DATA UNDER STUDY:
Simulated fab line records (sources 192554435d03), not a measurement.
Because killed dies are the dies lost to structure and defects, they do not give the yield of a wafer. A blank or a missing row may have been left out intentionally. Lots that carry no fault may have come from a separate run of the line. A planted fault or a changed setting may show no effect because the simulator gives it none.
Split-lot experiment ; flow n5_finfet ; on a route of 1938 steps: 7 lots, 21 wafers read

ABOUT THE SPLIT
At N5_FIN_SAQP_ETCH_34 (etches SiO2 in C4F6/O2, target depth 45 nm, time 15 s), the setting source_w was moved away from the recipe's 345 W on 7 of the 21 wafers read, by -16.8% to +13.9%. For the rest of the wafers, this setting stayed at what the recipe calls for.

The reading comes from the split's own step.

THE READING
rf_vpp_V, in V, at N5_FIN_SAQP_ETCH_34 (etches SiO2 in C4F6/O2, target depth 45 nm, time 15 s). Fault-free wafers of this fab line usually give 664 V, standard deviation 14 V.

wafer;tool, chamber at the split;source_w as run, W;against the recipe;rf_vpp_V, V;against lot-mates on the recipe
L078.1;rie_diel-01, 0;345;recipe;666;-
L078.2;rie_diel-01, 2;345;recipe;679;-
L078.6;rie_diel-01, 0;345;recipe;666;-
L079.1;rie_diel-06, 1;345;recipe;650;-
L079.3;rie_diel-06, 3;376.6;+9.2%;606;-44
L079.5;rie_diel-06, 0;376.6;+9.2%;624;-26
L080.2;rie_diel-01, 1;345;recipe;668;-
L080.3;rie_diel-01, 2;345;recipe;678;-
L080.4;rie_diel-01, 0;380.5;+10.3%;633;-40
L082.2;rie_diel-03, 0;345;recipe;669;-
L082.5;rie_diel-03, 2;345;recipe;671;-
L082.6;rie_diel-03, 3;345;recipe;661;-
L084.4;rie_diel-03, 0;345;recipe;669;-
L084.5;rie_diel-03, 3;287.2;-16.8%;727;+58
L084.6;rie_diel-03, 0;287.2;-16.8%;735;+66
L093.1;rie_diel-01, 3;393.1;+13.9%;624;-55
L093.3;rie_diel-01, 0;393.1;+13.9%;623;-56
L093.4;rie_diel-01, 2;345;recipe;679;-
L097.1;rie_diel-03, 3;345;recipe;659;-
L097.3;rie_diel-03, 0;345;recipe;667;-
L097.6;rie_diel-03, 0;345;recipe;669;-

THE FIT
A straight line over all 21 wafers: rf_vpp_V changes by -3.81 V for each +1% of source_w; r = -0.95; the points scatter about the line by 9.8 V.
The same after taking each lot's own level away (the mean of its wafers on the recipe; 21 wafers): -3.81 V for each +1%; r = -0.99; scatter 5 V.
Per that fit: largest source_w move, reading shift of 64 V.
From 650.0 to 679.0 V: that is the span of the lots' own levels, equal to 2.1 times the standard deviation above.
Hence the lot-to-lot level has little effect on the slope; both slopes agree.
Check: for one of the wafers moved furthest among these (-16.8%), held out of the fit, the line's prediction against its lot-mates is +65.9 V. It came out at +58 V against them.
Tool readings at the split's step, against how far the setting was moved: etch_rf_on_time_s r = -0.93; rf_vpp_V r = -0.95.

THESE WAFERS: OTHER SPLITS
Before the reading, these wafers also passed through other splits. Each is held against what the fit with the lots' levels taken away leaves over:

ASSIGNED TASK: Write the opening line of the data above and every line after it, exactly, stopping once you have written the line with "Because killed dies".

YOUR SOLUTION:
Simulated fab line records (sources 192554435d03), not a measurement.
Because killed dies are the dies lost to structure and defects, they do not give the yield of a wafer. A blank or a missing row may have been left out intentionally. Lots that carry no fault may have come from a separate run of the line. A planted fault or a changed setting may show no effect because the simulator gives it none.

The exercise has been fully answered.